■ ■ ■ ■ ■ ■ ■

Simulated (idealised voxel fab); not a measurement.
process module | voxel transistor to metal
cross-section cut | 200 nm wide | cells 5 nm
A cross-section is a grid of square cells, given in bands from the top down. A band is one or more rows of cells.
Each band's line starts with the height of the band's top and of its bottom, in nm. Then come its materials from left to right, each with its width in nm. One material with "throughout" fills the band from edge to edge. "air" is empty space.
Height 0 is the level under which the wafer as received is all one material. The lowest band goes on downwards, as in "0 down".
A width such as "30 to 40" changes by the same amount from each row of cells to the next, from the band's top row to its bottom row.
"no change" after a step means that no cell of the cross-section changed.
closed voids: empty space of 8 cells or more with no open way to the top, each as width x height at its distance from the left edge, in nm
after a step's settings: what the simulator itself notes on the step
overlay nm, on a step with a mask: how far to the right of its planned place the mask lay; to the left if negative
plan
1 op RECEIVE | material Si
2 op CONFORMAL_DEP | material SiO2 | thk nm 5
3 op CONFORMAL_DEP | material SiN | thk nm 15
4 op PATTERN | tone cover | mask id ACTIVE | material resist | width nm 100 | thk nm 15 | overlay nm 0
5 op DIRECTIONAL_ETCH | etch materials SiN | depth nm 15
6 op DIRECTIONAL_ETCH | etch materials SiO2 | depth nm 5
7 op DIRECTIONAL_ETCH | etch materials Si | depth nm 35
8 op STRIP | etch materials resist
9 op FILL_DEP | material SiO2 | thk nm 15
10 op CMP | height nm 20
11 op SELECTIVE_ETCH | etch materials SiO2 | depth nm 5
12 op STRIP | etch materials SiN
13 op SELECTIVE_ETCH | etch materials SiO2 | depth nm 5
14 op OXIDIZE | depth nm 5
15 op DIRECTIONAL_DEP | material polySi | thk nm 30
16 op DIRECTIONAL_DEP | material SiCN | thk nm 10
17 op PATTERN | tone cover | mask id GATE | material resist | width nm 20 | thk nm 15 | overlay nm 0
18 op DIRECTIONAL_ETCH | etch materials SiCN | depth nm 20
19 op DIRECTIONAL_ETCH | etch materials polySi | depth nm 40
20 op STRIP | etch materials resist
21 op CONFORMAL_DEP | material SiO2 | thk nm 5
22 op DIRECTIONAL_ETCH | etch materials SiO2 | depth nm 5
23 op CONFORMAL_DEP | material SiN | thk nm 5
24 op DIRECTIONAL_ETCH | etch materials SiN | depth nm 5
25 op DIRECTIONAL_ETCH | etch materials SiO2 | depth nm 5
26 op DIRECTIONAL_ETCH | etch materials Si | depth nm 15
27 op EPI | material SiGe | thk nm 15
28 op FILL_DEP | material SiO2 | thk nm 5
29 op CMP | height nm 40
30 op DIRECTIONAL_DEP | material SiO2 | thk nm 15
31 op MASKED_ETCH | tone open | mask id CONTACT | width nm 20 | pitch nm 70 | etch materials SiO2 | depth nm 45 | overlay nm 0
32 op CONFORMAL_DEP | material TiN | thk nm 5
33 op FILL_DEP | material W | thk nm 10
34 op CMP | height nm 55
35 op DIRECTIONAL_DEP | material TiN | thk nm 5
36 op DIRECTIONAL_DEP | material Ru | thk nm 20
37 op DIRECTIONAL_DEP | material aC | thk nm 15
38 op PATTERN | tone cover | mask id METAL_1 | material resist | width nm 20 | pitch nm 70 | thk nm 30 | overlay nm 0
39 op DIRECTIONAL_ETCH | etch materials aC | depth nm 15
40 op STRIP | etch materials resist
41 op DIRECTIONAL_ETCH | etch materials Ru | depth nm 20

■ ■ ■ ■ ■ ■ ■

WORK ITEM
Nothing but the lines from the top of the records down to the line with "3 op CONFORMAL_DEP | material SiN | thk nm 15" belongs in the answer; repeat them exactly.

WORKED SOLUTION
Simulated (idealised voxel fab); not a measurement.
process module | voxel transistor to metal
cross-section cut | 200 nm wide | cells 5 nm
A cross-section is a grid of square cells, given in bands from the top down. A band is one or more rows of cells.
Each band's line starts with the height of the band's top and of its bottom, in nm. Then come its materials from left to right, each with its width in nm. One material with "throughout" fills the band from edge to edge. "air" is empty space.
Height 0 is the level under which the wafer as received is all one material. The lowest band goes on downwards, as in "0 down".
A width such as "30 to 40" changes by the same amount from each row of cells to the next, from the band's top row to its bottom row.
"no change" after a step means that no cell of the cross-section changed.
closed voids: empty space of 8 cells or more with no open way to the top, each as width x height at its distance from the left edge, in nm
after a step's settings: what the simulator itself notes on the step
overlay nm, on a step with a mask: how far to the right of its planned place the mask lay; to the left if negative
plan
1 op RECEIVE | material Si
2 op CONFORMAL_DEP | material SiO2 | thk nm 5
3 op CONFORMAL_DEP | material SiN | thk nm 15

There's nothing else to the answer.